• **REQUIRED ACTION**
Here are some entries; quote each one exactly.

• **RECORD EXCERPTS**
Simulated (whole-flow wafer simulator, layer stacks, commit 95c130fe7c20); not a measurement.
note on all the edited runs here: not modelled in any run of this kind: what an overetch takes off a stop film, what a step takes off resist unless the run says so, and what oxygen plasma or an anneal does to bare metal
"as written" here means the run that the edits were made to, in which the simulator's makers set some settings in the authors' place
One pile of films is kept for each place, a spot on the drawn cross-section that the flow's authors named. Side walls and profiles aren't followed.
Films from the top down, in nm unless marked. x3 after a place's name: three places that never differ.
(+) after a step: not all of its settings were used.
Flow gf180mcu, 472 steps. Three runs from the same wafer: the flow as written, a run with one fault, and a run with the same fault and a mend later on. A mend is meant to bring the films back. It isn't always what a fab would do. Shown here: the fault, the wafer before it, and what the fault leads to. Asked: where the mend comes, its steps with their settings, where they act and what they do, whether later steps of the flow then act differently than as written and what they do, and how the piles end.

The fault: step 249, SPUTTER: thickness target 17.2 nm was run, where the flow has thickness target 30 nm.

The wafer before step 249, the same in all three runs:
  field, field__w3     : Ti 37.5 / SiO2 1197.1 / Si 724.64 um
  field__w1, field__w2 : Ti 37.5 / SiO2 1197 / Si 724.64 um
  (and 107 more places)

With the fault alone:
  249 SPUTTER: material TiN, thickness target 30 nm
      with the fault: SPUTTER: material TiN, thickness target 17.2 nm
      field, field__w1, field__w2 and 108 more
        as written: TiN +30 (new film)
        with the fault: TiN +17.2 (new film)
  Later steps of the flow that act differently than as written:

• **PROBLEM SOLUTION**
Simulated (whole-flow wafer simulator, layer stacks, commit 95c130fe7c20); not a measurement.
note on all the edited runs here: not modelled in any run of this kind: what an overetch takes off a stop film, what a step takes off resist unless the run says so, and what oxygen plasma or an anneal does to bare metal
"as written" here means the run that the edits were made to, in which the simulator's makers set some settings in the authors' place
One pile of films is kept for each place, a spot on the drawn cross-section that the flow's authors named. Side walls and profiles aren't followed.
Films from the top down, in nm unless marked. x3 after a place's name: three places that never differ.
(+) after a step: not all of its settings were used.
Flow gf180mcu, 472 steps. Three runs from the same wafer: the flow as written, a run with one fault, and a run with the same fault and a mend later on. A mend is meant to bring the films back. It isn't always what a fab would do. Shown here: the fault, the wafer before it, and what the fault leads to. Asked: where the mend comes, its steps with their settings, where they act and what they do, whether later steps of the flow then act differently than as written and what they do, and how the piles end.

The fault: step 249, SPUTTER: thickness target 17.2 nm was run, where the flow has thickness target 30 nm.

The wafer before step 249, the same in all three runs:
  field, field__w3     : Ti 37.5 / SiO2 1197.1 / Si 724.64 um
  field__w1, field__w2 : Ti 37.5 / SiO2 1197 / Si 724.64 um
  (and 107 more places)

With the fault alone:
  249 SPUTTER: material TiN, thickness target 30 nm
      with the fault: SPUTTER: material TiN, thickness target 17.2 nm
      field, field__w1, field__w2 and 108 more
        as written: TiN +30 (new film)
        with the fault: TiN +17.2 (new film)
  Later steps of the flow that act differently than as written:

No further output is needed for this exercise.